Each record below is to be reproduced without any change.

* _Data excerpts_
···

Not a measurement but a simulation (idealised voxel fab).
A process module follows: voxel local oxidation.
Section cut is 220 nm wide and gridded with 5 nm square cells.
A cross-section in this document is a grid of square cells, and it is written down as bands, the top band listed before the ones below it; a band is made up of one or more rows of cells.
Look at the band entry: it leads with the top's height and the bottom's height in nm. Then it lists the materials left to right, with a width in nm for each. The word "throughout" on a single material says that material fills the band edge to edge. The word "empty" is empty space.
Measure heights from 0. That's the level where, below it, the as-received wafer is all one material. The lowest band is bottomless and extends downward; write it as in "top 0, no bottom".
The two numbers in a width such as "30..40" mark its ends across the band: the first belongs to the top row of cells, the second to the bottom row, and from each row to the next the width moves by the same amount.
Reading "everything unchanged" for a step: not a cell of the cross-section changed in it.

···

* _Response area_
Not a measurement but a simulation (idealised voxel fab).
A process module follows: voxel local oxidation.
Section cut is 220 nm wide and gridded with 5 nm square cells.
A cross-section in this document is a grid of square cells, and it is written down as bands, the top band listed before the ones below it; a band is made up of one or more rows of cells.
Look at the band entry: it leads with the top's height and the bottom's height in nm. Then it lists the materials left to right, with a width in nm for each. The word "throughout" on a single material says that material fills the band edge to edge. The word "empty" is empty space.
Measure heights from 0. That's the level where, below it, the as-received wafer is all one material. The lowest band is bottomless and extends downward; write it as in "top 0, no bottom".
The two numbers in a width such as "30..40" mark its ends across the band: the first belongs to the top row of cells, the second to the bottom row, and from each row to the next the width moves by the same amount.
Reading "everything unchanged" for a step: not a cell of the cross-section changed in it.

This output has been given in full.